▶ _WORK ORDER_: Return the records below character for character.

= = = = =
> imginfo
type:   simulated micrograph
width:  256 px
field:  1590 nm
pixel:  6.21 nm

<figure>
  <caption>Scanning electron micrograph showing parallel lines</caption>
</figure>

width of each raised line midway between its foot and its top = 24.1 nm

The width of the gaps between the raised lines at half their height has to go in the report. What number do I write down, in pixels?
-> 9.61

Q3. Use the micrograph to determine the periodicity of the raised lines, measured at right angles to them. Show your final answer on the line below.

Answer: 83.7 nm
= = = = =

▶ _TASK SOLUTION_:
> imginfo
type:   simulated micrograph
width:  256 px
field:  1590 nm
pixel:  6.21 nm

<figure>
  <caption>Scanning electron micrograph showing parallel lines</caption>
</figure>

width of each raised line midway between its foot and its top = 24.1 nm

The width of the gaps between the raised lines at half their height has to go in the report. What number do I write down, in pixels?
-> 9.61

Q3. Use the micrograph to determine the periodicity of the raised lines, measured at right angles to them. Show your final answer on the line below.

Answer: 83.7 nm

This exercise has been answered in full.